- _Data for analysis_:
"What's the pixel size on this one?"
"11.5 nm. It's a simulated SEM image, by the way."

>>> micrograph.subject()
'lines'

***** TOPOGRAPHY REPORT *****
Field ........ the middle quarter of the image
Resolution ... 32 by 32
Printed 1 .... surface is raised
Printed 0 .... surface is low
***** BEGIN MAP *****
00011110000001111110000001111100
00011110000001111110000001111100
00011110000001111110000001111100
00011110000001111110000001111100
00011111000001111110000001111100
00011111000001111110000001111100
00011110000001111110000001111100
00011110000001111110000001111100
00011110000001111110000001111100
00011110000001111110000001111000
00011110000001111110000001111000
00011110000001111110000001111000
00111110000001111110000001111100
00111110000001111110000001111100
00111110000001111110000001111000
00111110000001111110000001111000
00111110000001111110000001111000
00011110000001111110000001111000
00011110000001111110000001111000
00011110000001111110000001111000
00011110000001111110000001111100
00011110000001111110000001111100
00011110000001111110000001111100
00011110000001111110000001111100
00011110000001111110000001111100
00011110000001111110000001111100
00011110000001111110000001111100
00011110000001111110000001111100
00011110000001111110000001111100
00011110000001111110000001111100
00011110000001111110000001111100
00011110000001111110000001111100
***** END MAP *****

- _Action item_: Reply by returning the full set of records above exactly.

- _Solution_:
"What's the pixel size on this one?"
"11.5 nm. It's a simulated SEM image, by the way."

>>> micrograph.subject()
'lines'

***** TOPOGRAPHY REPORT *****
Field ........ the middle quarter of the image
Resolution ... 32 by 32
Printed 1 .... surface is raised
Printed 0 .... surface is low
***** BEGIN MAP *****
00011110000001111110000001111100
00011110000001111110000001111100
00011110000001111110000001111100
00011110000001111110000001111100
00011111000001111110000001111100
00011111000001111110000001111100
00011110000001111110000001111100
00011110000001111110000001111100
00011110000001111110000001111100
00011110000001111110000001111000
00011110000001111110000001111000
00011110000001111110000001111000
00111110000001111110000001111100
00111110000001111110000001111100
00111110000001111110000001111000
00111110000001111110000001111000
00111110000001111110000001111000
00011110000001111110000001111000
00011110000001111110000001111000
00011110000001111110000001111000
00011110000001111110000001111100
00011110000001111110000001111100
00011110000001111110000001111100
00011110000001111110000001111100
00011110000001111110000001111100
00011110000001111110000001111100
00011110000001111110000001111100
00011110000001111110000001111100
00011110000001111110000001111100
00011110000001111110000001111100
00011110000001111110000001111100
00011110000001111110000001111100
***** END MAP *****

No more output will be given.